◆ EXCERPTED RECORDS ◆
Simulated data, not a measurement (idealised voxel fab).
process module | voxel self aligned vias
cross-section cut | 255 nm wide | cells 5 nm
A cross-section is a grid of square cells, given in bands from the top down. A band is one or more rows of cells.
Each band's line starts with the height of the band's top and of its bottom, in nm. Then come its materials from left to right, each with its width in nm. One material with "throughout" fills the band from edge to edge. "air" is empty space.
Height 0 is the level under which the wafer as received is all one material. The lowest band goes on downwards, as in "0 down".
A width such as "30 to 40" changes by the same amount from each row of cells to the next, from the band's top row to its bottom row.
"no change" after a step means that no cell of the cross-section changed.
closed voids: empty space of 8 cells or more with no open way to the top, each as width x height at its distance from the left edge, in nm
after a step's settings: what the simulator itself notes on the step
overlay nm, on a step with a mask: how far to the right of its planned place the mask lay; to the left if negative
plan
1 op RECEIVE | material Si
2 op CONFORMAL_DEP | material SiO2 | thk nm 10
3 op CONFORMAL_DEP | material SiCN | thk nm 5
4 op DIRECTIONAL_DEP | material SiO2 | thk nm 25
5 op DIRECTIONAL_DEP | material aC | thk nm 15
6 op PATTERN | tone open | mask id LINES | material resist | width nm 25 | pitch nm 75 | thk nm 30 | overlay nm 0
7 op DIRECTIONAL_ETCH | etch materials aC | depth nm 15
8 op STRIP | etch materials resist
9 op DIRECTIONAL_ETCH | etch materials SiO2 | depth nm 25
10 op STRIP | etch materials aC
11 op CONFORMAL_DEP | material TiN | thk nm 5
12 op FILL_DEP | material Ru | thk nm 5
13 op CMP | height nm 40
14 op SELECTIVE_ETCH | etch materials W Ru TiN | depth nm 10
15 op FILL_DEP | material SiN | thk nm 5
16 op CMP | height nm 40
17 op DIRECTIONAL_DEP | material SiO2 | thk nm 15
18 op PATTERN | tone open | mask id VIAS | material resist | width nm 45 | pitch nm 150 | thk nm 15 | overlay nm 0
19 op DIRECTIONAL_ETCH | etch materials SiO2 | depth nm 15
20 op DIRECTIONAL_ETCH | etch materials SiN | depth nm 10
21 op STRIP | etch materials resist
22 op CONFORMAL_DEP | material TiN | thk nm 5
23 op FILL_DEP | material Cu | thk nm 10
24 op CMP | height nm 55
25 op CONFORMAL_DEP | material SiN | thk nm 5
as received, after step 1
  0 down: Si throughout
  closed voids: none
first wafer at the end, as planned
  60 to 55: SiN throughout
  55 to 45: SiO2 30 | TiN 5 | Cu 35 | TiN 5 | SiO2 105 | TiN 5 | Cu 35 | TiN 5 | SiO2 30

◆ ASSIGNED TASK ◆
All lines from the opening of the listing above through the line that contains "A cross-section is" should be given again exactly, and nothing more.

◆ ANSWER AREA ◆
Simulated data, not a measurement (idealised voxel fab).
process module | voxel self aligned vias
cross-section cut | 255 nm wide | cells 5 nm
A cross-section is a grid of square cells, given in bands from the top down. A band is one or more rows of cells.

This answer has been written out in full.